Assignment:
Start to finish, reproduce the records below with nothing missing.

[Supplied material]
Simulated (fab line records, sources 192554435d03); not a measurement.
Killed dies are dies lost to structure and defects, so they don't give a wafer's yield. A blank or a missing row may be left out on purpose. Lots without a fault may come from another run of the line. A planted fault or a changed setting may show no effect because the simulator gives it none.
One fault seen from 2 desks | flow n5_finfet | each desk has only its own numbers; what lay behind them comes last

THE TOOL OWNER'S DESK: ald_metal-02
[/Supplied material]

Expected answer:
Simulated (fab line records, sources 192554435d03); not a measurement.
Killed dies are dies lost to structure and defects, so they don't give a wafer's yield. A blank or a missing row may be left out on purpose. Lots without a fault may come from another run of the line. A planted fault or a changed setting may show no effect because the simulator gives it none.
One fault seen from 2 desks | flow n5_finfet | each desk has only its own numbers; what lay behind them comes last

THE TOOL OWNER'S DESK: ald_metal-02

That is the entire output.